Assigned task :: Repeat every line of the following material exactly.

■ ■ ■ ■ ■

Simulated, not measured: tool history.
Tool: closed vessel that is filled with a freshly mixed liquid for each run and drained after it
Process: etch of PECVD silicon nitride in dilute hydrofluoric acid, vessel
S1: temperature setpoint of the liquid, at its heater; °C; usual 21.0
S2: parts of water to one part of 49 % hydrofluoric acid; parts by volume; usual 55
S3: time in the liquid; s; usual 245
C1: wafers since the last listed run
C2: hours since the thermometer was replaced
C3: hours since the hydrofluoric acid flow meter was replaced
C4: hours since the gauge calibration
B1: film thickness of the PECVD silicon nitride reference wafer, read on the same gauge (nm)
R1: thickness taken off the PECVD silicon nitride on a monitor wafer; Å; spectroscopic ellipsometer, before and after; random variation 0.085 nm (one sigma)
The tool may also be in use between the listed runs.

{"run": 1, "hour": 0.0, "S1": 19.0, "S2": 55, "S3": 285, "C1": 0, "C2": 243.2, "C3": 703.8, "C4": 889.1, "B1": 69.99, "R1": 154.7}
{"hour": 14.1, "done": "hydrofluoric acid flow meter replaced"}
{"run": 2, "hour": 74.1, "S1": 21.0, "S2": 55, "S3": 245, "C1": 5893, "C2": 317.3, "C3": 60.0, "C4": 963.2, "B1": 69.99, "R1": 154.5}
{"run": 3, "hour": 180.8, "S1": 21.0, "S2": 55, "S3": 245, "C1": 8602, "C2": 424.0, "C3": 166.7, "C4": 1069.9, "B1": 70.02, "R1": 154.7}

■ ■ ■ ■ ■

Written answer ::
Simulated, not measured: tool history.
Tool: closed vessel that is filled with a freshly mixed liquid for each run and drained after it
Process: etch of PECVD silicon nitride in dilute hydrofluoric acid, vessel
S1: temperature setpoint of the liquid, at its heater; °C; usual 21.0
S2: parts of water to one part of 49 % hydrofluoric acid; parts by volume; usual 55
S3: time in the liquid; s; usual 245
C1: wafers since the last listed run
C2: hours since the thermometer was replaced
C3: hours since the hydrofluoric acid flow meter was replaced
C4: hours since the gauge calibration
B1: film thickness of the PECVD silicon nitride reference wafer, read on the same gauge (nm)
R1: thickness taken off the PECVD silicon nitride on a monitor wafer; Å; spectroscopic ellipsometer, before and after; random variation 0.085 nm (one sigma)
The tool may also be in use between the listed runs.

{"run": 1, "hour": 0.0, "S1": 19.0, "S2": 55, "S3": 285, "C1": 0, "C2": 243.2, "C3": 703.8, "C4": 889.1, "B1": 69.99, "R1": 154.7}
{"hour": 14.1, "done": "hydrofluoric acid flow meter replaced"}
{"run": 2, "hour": 74.1, "S1": 21.0, "S2": 55, "S3": 245, "C1": 5893, "C2": 317.3, "C3": 60.0, "C4": 963.2, "B1": 69.99, "R1": 154.5}
{"run": 3, "hour": 180.8, "S1": 21.0, "S2": 55, "S3": 245, "C1": 8602, "C2": 424.0, "C3": 166.7, "C4": 1069.9, "B1": 70.02, "R1": 154.7}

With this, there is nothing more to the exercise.